» **Stored data**:
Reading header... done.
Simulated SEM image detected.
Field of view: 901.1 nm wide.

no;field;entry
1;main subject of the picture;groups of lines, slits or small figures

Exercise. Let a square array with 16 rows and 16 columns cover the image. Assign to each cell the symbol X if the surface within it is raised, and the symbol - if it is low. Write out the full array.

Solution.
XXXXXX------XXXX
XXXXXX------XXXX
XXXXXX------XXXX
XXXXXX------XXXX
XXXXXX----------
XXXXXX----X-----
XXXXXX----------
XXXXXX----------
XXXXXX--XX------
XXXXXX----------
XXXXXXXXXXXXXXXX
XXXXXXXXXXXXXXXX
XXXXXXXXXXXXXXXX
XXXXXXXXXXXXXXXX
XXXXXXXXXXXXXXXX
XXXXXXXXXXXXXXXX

» **Work task**: Reproduce exactly, please, only the lines from the start of the data above to the line that contains "1;main subject of", with both ends kept.

» **Task result**:
Reading header... done.
Simulated SEM image detected.
Field of view: 901.1 nm wide.

no;field;entry
1;main subject of the picture;groups of lines, slits or small figures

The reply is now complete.